[Source data]
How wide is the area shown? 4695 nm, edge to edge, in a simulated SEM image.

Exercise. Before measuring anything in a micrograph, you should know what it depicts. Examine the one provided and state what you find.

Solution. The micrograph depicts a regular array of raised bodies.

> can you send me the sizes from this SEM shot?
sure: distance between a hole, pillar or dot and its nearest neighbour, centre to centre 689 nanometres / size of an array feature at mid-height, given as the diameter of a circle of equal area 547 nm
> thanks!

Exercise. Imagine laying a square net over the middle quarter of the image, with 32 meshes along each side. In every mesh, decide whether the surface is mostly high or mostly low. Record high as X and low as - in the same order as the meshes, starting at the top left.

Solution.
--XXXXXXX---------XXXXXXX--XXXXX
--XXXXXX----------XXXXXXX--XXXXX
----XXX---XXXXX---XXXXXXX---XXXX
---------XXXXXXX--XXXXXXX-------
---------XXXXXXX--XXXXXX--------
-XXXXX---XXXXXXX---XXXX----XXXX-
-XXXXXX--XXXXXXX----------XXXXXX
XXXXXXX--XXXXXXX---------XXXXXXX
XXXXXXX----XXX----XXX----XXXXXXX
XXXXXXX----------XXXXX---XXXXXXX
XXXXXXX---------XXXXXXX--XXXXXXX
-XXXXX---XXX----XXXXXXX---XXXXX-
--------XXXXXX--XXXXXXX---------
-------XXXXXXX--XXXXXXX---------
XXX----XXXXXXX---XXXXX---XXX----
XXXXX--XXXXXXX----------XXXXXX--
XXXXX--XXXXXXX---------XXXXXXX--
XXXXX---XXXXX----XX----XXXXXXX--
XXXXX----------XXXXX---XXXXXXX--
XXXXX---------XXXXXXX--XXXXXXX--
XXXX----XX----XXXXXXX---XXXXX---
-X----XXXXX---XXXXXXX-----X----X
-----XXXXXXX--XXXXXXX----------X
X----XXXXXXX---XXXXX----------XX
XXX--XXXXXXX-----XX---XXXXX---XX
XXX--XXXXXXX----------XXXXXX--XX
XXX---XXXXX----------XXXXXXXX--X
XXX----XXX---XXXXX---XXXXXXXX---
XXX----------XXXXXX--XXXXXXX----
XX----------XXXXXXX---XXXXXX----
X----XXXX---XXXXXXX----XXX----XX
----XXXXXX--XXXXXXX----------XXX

[Required action] Reproduce exactly the entries above, limited to the lines from the one with "X----XXXXXXX---XXXXX----------XX" through the one with "X----XXXX---XXXXXXX----XXX----XX", both included.

[Exercise response]
X----XXXXXXX---XXXXX----------XX
XXX--XXXXXXX-----XX---XXXXX---XX
XXX--XXXXXXX----------XXXXXX--XX
XXX---XXXXX----------XXXXXXXX--X
XXX----XXX---XXXXX---XXXXXXXX---
XXX----------XXXXXX--XXXXXXX----
XX----------XXXXXXX---XXXXXX----
X----XXXX---XXXXXXX----XXX----XX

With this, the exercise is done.